◆ BRIEF ◆
Given the records below, would you repeat exactly the lines that begin at the one containing "Killed dies: the" and end at the one containing "The step: etches", inclusive?

BEGIN EXERCISE DATA

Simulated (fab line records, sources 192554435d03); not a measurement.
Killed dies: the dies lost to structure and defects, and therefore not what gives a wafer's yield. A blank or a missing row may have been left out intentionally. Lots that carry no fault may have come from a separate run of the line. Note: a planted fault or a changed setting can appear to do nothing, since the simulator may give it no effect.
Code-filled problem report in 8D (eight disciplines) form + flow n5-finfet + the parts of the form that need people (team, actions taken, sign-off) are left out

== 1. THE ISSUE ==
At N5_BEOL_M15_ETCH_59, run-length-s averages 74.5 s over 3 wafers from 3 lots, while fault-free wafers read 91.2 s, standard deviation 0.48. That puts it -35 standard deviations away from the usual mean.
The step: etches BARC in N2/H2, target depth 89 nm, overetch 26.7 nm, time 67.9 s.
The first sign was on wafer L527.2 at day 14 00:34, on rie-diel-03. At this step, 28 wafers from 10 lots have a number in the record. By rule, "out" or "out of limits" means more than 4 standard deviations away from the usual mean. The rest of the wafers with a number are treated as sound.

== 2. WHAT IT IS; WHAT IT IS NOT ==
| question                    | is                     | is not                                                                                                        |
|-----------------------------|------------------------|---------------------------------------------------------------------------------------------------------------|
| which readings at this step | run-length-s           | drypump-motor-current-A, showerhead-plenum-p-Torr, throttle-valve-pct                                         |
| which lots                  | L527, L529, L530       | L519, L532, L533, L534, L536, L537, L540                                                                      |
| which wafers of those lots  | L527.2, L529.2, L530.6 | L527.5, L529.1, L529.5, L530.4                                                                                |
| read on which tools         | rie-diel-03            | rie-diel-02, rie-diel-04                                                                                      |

END EXERCISE DATA

◆ WRITTEN ANSWER ◆
Killed dies: the dies lost to structure and defects, and therefore not what gives a wafer's yield. A blank or a missing row may have been left out intentionally. Lots that carry no fault may have come from a separate run of the line. Note: a planted fault or a changed setting can appear to do nothing, since the simulator may give it no effect.
Code-filled problem report in 8D (eight disciplines) form + flow n5-finfet + the parts of the form that need people (team, actions taken, sign-off) are left out

== 1. THE ISSUE ==
At N5_BEOL_M15_ETCH_59, run-length-s averages 74.5 s over 3 wafers from 3 lots, while fault-free wafers read 91.2 s, standard deviation 0.48. That puts it -35 standard deviations away from the usual mean.
The step: etches BARC in N2/H2, target depth 89 nm, overetch 26.7 nm, time 67.9 s.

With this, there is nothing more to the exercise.